+++++

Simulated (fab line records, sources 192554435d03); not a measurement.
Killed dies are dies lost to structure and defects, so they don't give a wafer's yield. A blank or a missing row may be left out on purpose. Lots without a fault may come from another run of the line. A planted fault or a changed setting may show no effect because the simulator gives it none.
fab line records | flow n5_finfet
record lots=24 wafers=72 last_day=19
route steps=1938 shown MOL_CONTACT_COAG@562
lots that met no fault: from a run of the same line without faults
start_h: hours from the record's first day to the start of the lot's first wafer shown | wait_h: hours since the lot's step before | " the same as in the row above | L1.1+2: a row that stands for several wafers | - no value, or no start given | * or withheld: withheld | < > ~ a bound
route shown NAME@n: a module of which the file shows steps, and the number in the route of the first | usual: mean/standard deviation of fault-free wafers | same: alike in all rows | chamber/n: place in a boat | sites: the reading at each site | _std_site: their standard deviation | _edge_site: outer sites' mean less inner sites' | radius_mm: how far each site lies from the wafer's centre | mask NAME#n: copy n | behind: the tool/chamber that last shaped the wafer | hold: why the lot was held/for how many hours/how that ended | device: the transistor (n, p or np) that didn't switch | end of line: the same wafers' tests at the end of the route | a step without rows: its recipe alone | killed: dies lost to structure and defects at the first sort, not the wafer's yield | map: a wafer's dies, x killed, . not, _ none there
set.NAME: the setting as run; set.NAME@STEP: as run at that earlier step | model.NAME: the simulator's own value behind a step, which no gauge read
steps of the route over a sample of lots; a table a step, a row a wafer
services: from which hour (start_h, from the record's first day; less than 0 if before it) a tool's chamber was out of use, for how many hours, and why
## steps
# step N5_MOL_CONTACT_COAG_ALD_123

+++++

Once you find the line with "fab line records | flow n5_finfet" above, print it and every line after it up to and including the line with "lots that met", exactly as written and nothing else.

_EXERCISE ANSWER_
fab line records | flow n5_finfet
record lots=24 wafers=72 last_day=19
route steps=1938 shown MOL_CONTACT_COAG@562
lots that met no fault: from a run of the same line without faults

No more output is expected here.